------ Dataset extract ------

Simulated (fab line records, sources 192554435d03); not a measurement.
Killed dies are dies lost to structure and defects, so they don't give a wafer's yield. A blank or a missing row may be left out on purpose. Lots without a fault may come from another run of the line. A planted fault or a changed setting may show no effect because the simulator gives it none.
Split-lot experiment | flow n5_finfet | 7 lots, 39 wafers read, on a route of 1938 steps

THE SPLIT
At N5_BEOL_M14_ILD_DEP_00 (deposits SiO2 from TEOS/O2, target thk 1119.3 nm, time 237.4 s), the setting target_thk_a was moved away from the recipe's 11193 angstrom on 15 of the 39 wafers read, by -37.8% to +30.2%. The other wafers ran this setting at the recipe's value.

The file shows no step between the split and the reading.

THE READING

------

Return a faithful copy of all the records above.

Simulated (fab line records, sources 192554435d03); not a measurement.
Killed dies are dies lost to structure and defects, so they don't give a wafer's yield. A blank or a missing row may be left out on purpose. Lots without a fault may come from another run of the line. A planted fault or a changed setting may show no effect because the simulator gives it none.
Split-lot experiment | flow n5_finfet | 7 lots, 39 wafers read, on a route of 1938 steps

THE SPLIT
At N5_BEOL_M14_ILD_DEP_00 (deposits SiO2 from TEOS/O2, target thk 1119.3 nm, time 237.4 s), the setting target_thk_a was moved away from the recipe's 11193 angstrom on 15 of the 39 wafers read, by -37.8% to +30.2%. The other wafers ran this setting at the recipe's value.

The file shows no step between the split and the reading.

THE READING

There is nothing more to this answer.